## ACTION ITEM
With the records below as your source, retype each line exactly from the top down to the line that contains "Fill in the blank.", and include that line.

## INFORMATION SUPPLIED
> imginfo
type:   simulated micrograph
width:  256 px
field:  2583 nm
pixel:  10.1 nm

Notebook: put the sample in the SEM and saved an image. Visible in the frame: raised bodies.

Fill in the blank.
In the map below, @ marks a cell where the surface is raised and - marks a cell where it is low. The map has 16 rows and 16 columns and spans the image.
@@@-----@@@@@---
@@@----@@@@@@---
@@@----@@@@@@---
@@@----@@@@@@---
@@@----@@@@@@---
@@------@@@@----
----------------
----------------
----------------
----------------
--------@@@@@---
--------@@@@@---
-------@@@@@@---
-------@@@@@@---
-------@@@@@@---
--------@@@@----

## WRITTEN SOLUTION
> imginfo
type:   simulated micrograph
width:  256 px
field:  2583 nm
pixel:  10.1 nm

Notebook: put the sample in the SEM and saved an image. Visible in the frame: raised bodies.

Fill in the blank.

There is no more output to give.